---------- Exercise data ----------

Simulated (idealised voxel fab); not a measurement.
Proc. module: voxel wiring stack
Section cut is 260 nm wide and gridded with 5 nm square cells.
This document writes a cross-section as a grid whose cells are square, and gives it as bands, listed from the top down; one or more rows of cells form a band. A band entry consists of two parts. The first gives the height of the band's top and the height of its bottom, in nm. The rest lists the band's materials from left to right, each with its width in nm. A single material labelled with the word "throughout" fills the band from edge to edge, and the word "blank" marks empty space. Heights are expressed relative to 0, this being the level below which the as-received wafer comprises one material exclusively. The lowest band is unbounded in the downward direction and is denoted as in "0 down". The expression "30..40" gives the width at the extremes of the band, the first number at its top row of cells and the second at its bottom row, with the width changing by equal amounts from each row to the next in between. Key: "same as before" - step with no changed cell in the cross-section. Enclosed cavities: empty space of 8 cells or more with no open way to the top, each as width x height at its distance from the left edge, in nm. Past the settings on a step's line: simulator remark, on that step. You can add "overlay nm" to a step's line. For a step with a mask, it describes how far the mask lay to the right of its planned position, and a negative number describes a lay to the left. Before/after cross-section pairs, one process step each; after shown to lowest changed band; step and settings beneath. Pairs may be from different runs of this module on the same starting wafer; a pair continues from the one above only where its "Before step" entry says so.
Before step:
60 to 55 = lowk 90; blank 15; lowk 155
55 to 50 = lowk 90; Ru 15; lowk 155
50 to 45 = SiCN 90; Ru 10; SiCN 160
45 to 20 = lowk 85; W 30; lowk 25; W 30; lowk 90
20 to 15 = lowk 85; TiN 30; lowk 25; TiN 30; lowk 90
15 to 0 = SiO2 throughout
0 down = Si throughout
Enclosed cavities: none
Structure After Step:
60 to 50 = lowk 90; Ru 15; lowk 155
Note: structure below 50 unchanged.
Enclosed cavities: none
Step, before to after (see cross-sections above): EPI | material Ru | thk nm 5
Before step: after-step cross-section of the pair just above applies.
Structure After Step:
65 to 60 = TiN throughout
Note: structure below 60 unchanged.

----------

Work instruction:
Of the lines above, extract only those from the line with "Before step: after-step" to the line with "65 to 60 = TiN throughout", both included, exactly as written.

Result:
Before step: after-step cross-section of the pair just above applies.
Structure After Step:
65 to 60 = TiN throughout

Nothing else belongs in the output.